· · · · · · ·

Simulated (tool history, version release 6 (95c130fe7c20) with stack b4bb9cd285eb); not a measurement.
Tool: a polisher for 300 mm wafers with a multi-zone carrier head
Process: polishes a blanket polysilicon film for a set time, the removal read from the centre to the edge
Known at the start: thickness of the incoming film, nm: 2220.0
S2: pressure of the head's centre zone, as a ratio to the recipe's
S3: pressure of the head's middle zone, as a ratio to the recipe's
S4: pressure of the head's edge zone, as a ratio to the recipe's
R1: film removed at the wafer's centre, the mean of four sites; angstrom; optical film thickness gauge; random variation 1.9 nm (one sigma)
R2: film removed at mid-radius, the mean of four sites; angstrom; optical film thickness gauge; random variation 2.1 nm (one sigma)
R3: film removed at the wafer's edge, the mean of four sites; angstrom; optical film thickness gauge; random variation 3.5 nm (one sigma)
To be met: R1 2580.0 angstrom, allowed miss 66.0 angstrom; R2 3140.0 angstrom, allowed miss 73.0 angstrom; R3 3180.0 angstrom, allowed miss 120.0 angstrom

· · · · · · ·

- Work request -
Print exactly, and only, the lines beginning at the top of the listing and ending at the line with "S2: pressure of".

- Answer box -
Simulated (tool history, version release 6 (95c130fe7c20) with stack b4bb9cd285eb); not a measurement.
Tool: a polisher for 300 mm wafers with a multi-zone carrier head
Process: polishes a blanket polysilicon film for a set time, the removal read from the centre to the edge
Known at the start: thickness of the incoming film, nm: 2220.0
S2: pressure of the head's centre zone, as a ratio to the recipe's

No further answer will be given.